### INFORMATION GIVEN
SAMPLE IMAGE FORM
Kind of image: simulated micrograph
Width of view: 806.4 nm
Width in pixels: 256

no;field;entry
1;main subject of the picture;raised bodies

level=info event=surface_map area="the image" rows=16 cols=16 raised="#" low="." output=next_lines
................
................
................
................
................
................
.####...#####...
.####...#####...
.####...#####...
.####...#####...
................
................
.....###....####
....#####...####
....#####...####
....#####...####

### WORK ITEM
Reproduce the listing above precisely.

### RESPONSE AREA
SAMPLE IMAGE FORM
Kind of image: simulated micrograph
Width of view: 806.4 nm
Width in pixels: 256

no;field;entry
1;main subject of the picture;raised bodies

level=info event=surface_map area="the image" rows=16 cols=16 raised="#" low="." output=next_lines
................
................
................
................
................
................
.####...#####...
.####...#####...
.####...#####...
.####...#####...
................
................
.....###....####
....#####...####
....#####...####
....#####...####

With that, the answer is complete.